◆ Activity: Each entry, from beginning to end, is to be transcribed verbatim.

◆ Data:
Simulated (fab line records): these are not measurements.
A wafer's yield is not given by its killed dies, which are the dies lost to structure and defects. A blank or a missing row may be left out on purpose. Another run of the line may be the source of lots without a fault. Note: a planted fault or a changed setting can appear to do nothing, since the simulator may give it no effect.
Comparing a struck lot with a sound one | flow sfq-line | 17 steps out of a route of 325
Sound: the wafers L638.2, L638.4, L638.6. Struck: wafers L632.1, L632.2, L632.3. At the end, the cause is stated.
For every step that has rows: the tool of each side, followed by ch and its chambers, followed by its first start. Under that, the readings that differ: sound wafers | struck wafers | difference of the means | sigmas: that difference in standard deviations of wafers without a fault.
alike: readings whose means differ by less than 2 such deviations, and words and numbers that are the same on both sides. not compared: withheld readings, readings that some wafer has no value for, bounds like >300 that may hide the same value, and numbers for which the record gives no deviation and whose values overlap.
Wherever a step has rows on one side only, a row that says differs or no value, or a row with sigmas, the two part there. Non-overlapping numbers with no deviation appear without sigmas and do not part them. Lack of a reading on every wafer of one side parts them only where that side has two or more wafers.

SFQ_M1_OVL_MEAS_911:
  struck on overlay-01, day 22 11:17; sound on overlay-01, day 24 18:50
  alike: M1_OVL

◆ Result:
Simulated (fab line records): these are not measurements.
A wafer's yield is not given by its killed dies, which are the dies lost to structure and defects. A blank or a missing row may be left out on purpose. Another run of the line may be the source of lots without a fault. Note: a planted fault or a changed setting can appear to do nothing, since the simulator may give it no effect.
Comparing a struck lot with a sound one | flow sfq-line | 17 steps out of a route of 325
Sound: the wafers L638.2, L638.4, L638.6. Struck: wafers L632.1, L632.2, L632.3. At the end, the cause is stated.
For every step that has rows: the tool of each side, followed by ch and its chambers, followed by its first start. Under that, the readings that differ: sound wafers | struck wafers | difference of the means | sigmas: that difference in standard deviations of wafers without a fault.
alike: readings whose means differ by less than 2 such deviations, and words and numbers that are the same on both sides. not compared: withheld readings, readings that some wafer has no value for, bounds like >300 that may hide the same value, and numbers for which the record gives no deviation and whose values overlap.
Wherever a step has rows on one side only, a row that says differs or no value, or a row with sigmas, the two part there. Non-overlapping numbers with no deviation appear without sigmas and do not part them. Lack of a reading on every wafer of one side parts them only where that side has two or more wafers.

SFQ_M1_OVL_MEAS_911:
  struck on overlay-01, day 22 11:17; sound on overlay-01, day 24 18:50
  alike: M1_OVL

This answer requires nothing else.